* **RAW DATA**:
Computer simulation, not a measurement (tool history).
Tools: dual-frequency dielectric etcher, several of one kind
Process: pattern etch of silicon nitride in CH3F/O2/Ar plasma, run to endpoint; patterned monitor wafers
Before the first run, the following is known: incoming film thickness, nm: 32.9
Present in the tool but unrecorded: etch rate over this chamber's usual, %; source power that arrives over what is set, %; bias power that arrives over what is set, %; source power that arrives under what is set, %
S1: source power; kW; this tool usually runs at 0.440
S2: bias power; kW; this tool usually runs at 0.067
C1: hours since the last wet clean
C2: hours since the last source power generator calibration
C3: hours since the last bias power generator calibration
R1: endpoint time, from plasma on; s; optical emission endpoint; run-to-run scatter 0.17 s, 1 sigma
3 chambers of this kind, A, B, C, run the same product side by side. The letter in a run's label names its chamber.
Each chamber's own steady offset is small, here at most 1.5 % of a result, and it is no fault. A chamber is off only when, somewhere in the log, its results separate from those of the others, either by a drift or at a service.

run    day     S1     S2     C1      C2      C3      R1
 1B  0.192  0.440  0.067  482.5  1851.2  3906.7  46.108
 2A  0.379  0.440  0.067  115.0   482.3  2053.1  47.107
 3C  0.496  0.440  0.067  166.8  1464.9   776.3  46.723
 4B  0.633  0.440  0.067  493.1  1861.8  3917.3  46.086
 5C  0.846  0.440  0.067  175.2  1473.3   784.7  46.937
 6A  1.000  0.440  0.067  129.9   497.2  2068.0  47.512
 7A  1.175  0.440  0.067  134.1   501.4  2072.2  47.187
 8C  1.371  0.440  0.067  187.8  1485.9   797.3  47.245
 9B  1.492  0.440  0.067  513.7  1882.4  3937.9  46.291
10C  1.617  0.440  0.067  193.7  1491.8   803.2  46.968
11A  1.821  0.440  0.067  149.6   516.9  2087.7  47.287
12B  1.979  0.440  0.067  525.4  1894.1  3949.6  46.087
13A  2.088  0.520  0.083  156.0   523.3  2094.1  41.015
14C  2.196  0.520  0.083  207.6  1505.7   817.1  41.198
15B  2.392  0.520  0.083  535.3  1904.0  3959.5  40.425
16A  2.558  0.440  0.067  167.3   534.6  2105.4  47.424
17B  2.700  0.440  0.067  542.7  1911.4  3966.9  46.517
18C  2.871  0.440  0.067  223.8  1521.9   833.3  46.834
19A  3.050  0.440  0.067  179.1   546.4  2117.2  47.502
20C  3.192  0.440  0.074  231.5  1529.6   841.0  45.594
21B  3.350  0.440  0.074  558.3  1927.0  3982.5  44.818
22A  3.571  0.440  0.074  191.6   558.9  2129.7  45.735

* **WORK ORDER**: Reproduce the lines of the entries above from the one with "C3: hours since" to the one with "3 chambers of", both included, exactly and without any other line.

* **EXERCISE ANSWER**:
C3: hours since the last bias power generator calibration
R1: endpoint time, from plasma on; s; optical emission endpoint; run-to-run scatter 0.17 s, 1 sigma
3 chambers of this kind, A, B, C, run the same product side by side. The letter in a run's label names its chamber.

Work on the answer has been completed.